### WORK TASK:
Would you please restate every record exactly as written?

### DATASET:
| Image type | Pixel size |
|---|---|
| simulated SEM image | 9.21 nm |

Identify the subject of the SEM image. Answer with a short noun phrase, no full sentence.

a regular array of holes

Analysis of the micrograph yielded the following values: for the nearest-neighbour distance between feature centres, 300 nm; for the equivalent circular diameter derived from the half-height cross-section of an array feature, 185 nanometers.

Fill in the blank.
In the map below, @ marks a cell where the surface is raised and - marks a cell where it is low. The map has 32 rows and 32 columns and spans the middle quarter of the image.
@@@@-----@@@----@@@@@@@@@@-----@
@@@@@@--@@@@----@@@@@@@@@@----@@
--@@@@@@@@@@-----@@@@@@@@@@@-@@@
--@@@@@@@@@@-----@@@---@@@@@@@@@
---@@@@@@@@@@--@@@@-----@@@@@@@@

### WRITTEN ANSWER:
| Image type | Pixel size |
|---|---|
| simulated SEM image | 9.21 nm |

Identify the subject of the SEM image. Answer with a short noun phrase, no full sentence.

a regular array of holes

Analysis of the micrograph yielded the following values: for the nearest-neighbour distance between feature centres, 300 nm; for the equivalent circular diameter derived from the half-height cross-section of an array feature, 185 nanometers.

Fill in the blank.
In the map below, @ marks a cell where the surface is raised and - marks a cell where it is low. The map has 32 rows and 32 columns and spans the middle quarter of the image.
@@@@-----@@@----@@@@@@@@@@-----@
@@@@@@--@@@@----@@@@@@@@@@----@@
--@@@@@@@@@@-----@@@@@@@@@@@-@@@
--@@@@@@@@@@-----@@@---@@@@@@@@@
---@@@@@@@@@@--@@@@-----@@@@@@@@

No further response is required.